● Data supplied
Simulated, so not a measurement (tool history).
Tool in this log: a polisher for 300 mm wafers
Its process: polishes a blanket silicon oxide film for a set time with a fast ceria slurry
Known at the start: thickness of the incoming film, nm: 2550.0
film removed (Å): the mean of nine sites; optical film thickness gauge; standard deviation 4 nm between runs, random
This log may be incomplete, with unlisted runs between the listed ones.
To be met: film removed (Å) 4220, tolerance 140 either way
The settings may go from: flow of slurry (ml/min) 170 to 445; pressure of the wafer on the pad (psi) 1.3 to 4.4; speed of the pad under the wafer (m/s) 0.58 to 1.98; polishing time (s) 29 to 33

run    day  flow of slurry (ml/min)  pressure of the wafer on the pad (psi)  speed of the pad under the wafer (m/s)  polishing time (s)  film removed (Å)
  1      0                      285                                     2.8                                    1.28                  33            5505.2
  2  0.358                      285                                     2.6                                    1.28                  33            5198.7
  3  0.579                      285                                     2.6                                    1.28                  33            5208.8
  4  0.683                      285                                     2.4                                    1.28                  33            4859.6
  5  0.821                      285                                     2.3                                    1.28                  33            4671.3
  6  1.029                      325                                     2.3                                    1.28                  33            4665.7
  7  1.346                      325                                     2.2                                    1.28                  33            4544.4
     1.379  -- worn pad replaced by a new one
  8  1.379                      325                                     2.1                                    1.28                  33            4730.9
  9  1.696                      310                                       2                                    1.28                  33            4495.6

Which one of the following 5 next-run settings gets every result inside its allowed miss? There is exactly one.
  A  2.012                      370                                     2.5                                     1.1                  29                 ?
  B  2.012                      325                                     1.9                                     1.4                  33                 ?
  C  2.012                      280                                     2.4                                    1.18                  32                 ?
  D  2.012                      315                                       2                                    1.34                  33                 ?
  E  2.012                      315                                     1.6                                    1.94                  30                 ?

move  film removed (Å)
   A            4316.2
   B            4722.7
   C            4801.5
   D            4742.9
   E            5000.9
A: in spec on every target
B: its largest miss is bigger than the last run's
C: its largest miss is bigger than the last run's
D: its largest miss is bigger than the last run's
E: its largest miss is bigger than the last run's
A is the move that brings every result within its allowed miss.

● Work request
Reproduce the lines of the records exactly, from the first one through the line that contains "The settings may".

● Solution
Simulated, so not a measurement (tool history).
Tool in this log: a polisher for 300 mm wafers
Its process: polishes a blanket silicon oxide film for a set time with a fast ceria slurry
Known at the start: thickness of the incoming film, nm: 2550.0
film removed (Å): the mean of nine sites; optical film thickness gauge; standard deviation 4 nm between runs, random
This log may be incomplete, with unlisted runs between the listed ones.
To be met: film removed (Å) 4220, tolerance 140 either way
The settings may go from: flow of slurry (ml/min) 170 to 445; pressure of the wafer on the pad (psi) 1.3 to 4.4; speed of the pad under the wafer (m/s) 0.58 to 1.98; polishing time (s) 29 to 33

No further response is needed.